◆ ◆ ◆ ◆ ◆

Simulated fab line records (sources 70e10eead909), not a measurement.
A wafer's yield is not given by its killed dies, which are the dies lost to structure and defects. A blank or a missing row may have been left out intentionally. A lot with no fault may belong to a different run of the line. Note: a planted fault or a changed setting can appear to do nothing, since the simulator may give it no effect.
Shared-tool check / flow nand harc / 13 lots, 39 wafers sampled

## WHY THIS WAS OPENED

◆ ◆ ◆ ◆ ◆

Each of the records shown above needs to be repeated exactly.

Simulated fab line records (sources 70e10eead909), not a measurement.
A wafer's yield is not given by its killed dies, which are the dies lost to structure and defects. A blank or a missing row may have been left out intentionally. A lot with no fault may belong to a different run of the line. Note: a planted fault or a changed setting can appear to do nothing, since the simulator may give it no effect.
Shared-tool check / flow nand harc / 13 lots, 39 wafers sampled

## WHY THIS WAS OPENED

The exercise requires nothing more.